**Action item**
Only the opening lines of the listing, through the one with "WHICH CHAMBER EACH WENT THROUGH", are to be retyped, each exactly as it stands.

+++ Entries provided +++

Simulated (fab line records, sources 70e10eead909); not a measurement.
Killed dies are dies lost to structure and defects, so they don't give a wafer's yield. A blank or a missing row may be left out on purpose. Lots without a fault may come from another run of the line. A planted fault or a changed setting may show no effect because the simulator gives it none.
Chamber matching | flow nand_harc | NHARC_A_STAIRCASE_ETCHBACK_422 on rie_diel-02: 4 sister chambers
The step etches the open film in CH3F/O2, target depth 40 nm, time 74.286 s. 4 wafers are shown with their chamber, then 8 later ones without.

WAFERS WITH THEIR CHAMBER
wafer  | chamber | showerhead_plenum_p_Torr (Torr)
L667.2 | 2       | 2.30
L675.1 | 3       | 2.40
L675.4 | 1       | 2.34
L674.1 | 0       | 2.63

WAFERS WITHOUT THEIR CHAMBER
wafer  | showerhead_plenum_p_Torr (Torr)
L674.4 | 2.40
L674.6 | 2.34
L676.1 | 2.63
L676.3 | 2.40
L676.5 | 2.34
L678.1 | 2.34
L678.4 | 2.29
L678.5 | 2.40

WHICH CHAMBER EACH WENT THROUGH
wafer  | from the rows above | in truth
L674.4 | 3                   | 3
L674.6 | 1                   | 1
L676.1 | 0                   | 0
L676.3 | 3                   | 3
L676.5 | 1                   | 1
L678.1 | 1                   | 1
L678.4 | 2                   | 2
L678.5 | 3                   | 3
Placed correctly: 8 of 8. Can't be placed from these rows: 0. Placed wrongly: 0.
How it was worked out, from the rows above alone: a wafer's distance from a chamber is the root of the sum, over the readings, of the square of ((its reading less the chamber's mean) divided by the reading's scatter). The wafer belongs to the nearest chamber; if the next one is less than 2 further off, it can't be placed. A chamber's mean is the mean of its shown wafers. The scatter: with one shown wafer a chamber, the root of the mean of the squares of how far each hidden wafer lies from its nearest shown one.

+++

**Result**
Simulated (fab line records, sources 70e10eead909); not a measurement.
Killed dies are dies lost to structure and defects, so they don't give a wafer's yield. A blank or a missing row may be left out on purpose. Lots without a fault may come from another run of the line. A planted fault or a changed setting may show no effect because the simulator gives it none.
Chamber matching | flow nand_harc | NHARC_A_STAIRCASE_ETCHBACK_422 on rie_diel-02: 4 sister chambers
The step etches the open film in CH3F/O2, target depth 40 nm, time 74.286 s. 4 wafers are shown with their chamber, then 8 later ones without.

WAFERS WITH THEIR CHAMBER
wafer  | chamber | showerhead_plenum_p_Torr (Torr)
L667.2 | 2       | 2.30
L675.1 | 3       | 2.40
L675.4 | 1       | 2.34
L674.1 | 0       | 2.63

WAFERS WITHOUT THEIR CHAMBER
wafer  | showerhead_plenum_p_Torr (Torr)
L674.4 | 2.40
L674.6 | 2.34
L676.1 | 2.63
L676.3 | 2.40
L676.5 | 2.34
L678.1 | 2.34
L678.4 | 2.29
L678.5 | 2.40

WHICH CHAMBER EACH WENT THROUGH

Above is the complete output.